### [Work item]
Print the listing below from its opening line through the line holding "Pictured: cross-section cut, 230", both ends included.

### [Listed entries]
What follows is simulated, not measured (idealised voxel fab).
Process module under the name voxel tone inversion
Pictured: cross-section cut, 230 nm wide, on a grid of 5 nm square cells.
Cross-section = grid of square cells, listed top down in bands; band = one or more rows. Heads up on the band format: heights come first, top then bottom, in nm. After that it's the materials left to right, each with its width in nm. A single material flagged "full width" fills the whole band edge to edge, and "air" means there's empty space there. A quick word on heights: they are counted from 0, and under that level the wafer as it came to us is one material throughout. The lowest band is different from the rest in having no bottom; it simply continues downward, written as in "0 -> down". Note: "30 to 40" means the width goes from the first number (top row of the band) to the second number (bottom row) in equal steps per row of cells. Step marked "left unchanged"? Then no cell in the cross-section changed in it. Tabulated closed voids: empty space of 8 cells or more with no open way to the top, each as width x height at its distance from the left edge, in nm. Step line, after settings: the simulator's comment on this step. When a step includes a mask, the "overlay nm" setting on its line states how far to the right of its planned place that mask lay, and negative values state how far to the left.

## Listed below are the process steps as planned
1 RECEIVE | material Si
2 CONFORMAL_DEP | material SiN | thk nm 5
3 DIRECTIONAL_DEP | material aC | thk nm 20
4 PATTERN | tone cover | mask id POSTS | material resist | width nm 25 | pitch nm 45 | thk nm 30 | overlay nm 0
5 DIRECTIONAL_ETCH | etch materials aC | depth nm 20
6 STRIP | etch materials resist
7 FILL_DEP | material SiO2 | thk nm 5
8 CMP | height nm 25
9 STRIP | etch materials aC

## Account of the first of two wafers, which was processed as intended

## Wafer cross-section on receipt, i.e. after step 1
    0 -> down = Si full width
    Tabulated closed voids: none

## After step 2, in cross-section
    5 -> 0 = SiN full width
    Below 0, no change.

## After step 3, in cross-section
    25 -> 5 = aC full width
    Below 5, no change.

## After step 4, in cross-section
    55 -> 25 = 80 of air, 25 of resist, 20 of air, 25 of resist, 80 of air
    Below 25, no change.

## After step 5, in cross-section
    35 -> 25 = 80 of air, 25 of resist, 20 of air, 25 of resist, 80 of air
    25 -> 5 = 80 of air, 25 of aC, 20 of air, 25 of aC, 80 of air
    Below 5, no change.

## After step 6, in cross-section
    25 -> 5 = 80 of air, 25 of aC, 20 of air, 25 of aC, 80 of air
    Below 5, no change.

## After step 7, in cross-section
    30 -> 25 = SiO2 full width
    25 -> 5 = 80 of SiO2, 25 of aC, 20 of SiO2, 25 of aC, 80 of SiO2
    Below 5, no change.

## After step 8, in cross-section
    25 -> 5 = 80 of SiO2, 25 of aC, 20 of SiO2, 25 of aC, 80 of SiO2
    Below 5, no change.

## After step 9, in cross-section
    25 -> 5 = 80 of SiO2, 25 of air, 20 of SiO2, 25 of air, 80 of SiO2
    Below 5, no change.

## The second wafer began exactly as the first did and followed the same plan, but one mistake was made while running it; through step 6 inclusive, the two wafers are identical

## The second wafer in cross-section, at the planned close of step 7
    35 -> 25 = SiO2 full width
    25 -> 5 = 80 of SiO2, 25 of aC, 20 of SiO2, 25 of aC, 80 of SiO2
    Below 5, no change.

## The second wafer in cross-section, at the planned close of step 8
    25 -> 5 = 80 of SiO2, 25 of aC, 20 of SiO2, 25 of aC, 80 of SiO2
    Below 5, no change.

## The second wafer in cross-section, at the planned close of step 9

### [Your response]
What follows is simulated, not measured (idealised voxel fab).
Process module under the name voxel tone inversion
Pictured: cross-section cut, 230 nm wide, on a grid of 5 nm square cells.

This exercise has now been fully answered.